◆ WORK INSTRUCTION:
If a line contains "Struck lot and", it is the last one to write out; begin with the first line of the records and copy each exactly.

----- SOURCE DATA -----
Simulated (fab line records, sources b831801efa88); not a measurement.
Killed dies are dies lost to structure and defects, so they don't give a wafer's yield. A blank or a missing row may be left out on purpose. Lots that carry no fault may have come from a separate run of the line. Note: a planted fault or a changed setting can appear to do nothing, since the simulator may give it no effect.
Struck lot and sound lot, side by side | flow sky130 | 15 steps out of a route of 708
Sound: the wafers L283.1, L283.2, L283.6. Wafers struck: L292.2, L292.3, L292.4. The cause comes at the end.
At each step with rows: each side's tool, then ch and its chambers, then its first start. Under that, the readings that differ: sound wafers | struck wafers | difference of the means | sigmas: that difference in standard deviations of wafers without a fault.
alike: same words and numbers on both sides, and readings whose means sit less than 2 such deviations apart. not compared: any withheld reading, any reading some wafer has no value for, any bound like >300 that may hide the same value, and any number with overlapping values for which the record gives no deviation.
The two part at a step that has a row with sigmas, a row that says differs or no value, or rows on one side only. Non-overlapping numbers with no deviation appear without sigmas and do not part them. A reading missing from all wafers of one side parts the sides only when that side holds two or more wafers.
-----

◆ WRITTEN REPLY:
Simulated (fab line records, sources b831801efa88); not a measurement.
Killed dies are dies lost to structure and defects, so they don't give a wafer's yield. A blank or a missing row may be left out on purpose. Lots that carry no fault may have come from a separate run of the line. Note: a planted fault or a changed setting can appear to do nothing, since the simulator may give it no effect.
Struck lot and sound lot, side by side | flow sky130 | 15 steps out of a route of 708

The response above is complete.